Source data:
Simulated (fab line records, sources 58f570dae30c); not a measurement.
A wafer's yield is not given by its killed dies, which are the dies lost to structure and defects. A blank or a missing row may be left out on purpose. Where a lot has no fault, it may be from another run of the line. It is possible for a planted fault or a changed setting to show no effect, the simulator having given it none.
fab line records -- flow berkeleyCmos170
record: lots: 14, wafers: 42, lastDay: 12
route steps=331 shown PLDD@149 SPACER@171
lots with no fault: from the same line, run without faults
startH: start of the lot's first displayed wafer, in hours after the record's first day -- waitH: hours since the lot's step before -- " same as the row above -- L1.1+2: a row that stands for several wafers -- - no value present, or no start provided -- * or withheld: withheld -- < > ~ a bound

Work item: Write out the data a second time, exactly the same.

Answer section:
Simulated (fab line records, sources 58f570dae30c); not a measurement.
A wafer's yield is not given by its killed dies, which are the dies lost to structure and defects. A blank or a missing row may be left out on purpose. Where a lot has no fault, it may be from another run of the line. It is possible for a planted fault or a changed setting to show no effect, the simulator having given it none.
fab line records -- flow berkeleyCmos170
record: lots: 14, wafers: 42, lastDay: 12
route steps=331 shown PLDD@149 SPACER@171
lots with no fault: from the same line, run without faults
startH: start of the lot's first displayed wafer, in hours after the record's first day -- waitH: hours since the lot's step before -- " same as the row above -- L1.1+2: a row that stands for several wafers -- - no value present, or no start provided -- * or withheld: withheld -- < > ~ a bound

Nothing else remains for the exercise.